::::

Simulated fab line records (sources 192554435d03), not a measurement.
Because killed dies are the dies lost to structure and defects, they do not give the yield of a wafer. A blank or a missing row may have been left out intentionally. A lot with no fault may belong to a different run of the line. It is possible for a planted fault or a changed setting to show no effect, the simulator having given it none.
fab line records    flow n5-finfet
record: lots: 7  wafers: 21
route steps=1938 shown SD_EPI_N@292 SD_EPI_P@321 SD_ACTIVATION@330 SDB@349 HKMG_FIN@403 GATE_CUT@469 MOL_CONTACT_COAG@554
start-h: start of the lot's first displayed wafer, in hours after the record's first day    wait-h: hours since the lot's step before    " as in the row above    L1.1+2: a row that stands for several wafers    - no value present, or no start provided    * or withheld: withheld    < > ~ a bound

::::

* ACTION ITEM *
The answer is the run of lines above from the line containing "Because killed dies" through the line containing "route steps=1938 shown", copied exactly and alone.

* TASK OUTPUT *
Because killed dies are the dies lost to structure and defects, they do not give the yield of a wafer. A blank or a missing row may have been left out intentionally. A lot with no fault may belong to a different run of the line. It is possible for a planted fault or a changed setting to show no effect, the simulator having given it none.
fab line records    flow n5-finfet
record: lots: 7  wafers: 21
route steps=1938 shown SD_EPI_N@292 SD_EPI_P@321 SD_ACTIVATION@330 SDB@349 HKMG_FIN@403 GATE_CUT@469 MOL_CONTACT_COAG@554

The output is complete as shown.